■ **Brief**:
Each of the entries should be retyped precisely as it appears.

==== Supplied entries

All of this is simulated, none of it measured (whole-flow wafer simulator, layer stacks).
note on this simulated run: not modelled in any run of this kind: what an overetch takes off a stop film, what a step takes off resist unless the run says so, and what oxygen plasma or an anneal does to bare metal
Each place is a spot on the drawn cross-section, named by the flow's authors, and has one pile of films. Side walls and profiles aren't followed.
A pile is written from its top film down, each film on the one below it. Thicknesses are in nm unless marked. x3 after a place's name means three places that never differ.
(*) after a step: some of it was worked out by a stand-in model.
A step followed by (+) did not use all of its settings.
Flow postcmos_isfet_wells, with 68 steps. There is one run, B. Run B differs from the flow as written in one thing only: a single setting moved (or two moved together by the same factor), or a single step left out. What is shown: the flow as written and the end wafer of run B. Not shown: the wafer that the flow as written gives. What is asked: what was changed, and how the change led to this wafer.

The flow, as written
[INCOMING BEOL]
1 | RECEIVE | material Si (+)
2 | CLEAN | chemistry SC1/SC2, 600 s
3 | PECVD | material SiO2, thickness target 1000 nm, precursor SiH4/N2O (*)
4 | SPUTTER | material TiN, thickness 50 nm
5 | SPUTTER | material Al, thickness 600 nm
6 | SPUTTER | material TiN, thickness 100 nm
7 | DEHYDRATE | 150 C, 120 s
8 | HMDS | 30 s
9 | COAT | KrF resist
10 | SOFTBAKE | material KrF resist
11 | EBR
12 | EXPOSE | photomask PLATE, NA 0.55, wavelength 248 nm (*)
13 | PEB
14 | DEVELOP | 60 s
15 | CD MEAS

========

■ **Worked solution**:
All of this is simulated, none of it measured (whole-flow wafer simulator, layer stacks).
note on this simulated run: not modelled in any run of this kind: what an overetch takes off a stop film, what a step takes off resist unless the run says so, and what oxygen plasma or an anneal does to bare metal
Each place is a spot on the drawn cross-section, named by the flow's authors, and has one pile of films. Side walls and profiles aren't followed.
A pile is written from its top film down, each film on the one below it. Thicknesses are in nm unless marked. x3 after a place's name means three places that never differ.
(*) after a step: some of it was worked out by a stand-in model.
A step followed by (+) did not use all of its settings.
Flow postcmos_isfet_wells, with 68 steps. There is one run, B. Run B differs from the flow as written in one thing only: a single setting moved (or two moved together by the same factor), or a single step left out. What is shown: the flow as written and the end wafer of run B. Not shown: the wafer that the flow as written gives. What is asked: what was changed, and how the change led to this wafer.

The flow, as written
[INCOMING BEOL]
1 | RECEIVE | material Si (+)
2 | CLEAN | chemistry SC1/SC2, 600 s
3 | PECVD | material SiO2, thickness target 1000 nm, precursor SiH4/N2O (*)
4 | SPUTTER | material TiN, thickness 50 nm
5 | SPUTTER | material Al, thickness 600 nm
6 | SPUTTER | material TiN, thickness 100 nm
7 | DEHYDRATE | 150 C, 120 s
8 | HMDS | 30 s
9 | COAT | KrF resist
10 | SOFTBAKE | material KrF resist
11 | EBR
12 | EXPOSE | photomask PLATE, NA 0.55, wavelength 248 nm (*)
13 | PEB
14 | DEVELOP | 60 s
15 | CD MEAS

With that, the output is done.